**Data for review**

※ ※ ※

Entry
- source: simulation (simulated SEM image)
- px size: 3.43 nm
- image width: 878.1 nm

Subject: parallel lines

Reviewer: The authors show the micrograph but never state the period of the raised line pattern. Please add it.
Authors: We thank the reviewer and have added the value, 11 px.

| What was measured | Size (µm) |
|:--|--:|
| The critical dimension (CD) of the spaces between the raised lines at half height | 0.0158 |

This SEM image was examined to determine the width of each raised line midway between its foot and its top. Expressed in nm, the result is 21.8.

※ ※ ※

**Task item**
Starting with the first line of the listing above and ending with the line that holds "height | 0.0158 |", return those lines exactly as written, both included.

**Task solution**
Entry
- source: simulation (simulated SEM image)
- px size: 3.43 nm
- image width: 878.1 nm

Subject: parallel lines

Reviewer: The authors show the micrograph but never state the period of the raised line pattern. Please add it.
Authors: We thank the reviewer and have added the value, 11 px.

| What was measured | Size (µm) |
|:--|--:|
| The critical dimension (CD) of the spaces between the raised lines at half height | 0.0158 |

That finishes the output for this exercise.